## Data for analysis
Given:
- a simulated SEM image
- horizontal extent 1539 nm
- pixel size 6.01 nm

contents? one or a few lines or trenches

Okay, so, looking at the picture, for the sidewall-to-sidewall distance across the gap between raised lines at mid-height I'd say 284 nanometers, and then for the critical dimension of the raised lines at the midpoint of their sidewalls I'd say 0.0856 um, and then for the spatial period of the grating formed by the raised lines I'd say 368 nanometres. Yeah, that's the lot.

## Assigned task
Lines from the first one above through the line containing "contents? one or a few lines or trenches" are to be retyped exactly, both included, and nothing more.

## Written response
Given:
- a simulated SEM image
- horizontal extent 1539 nm
- pixel size 6.01 nm

contents? one or a few lines or trenches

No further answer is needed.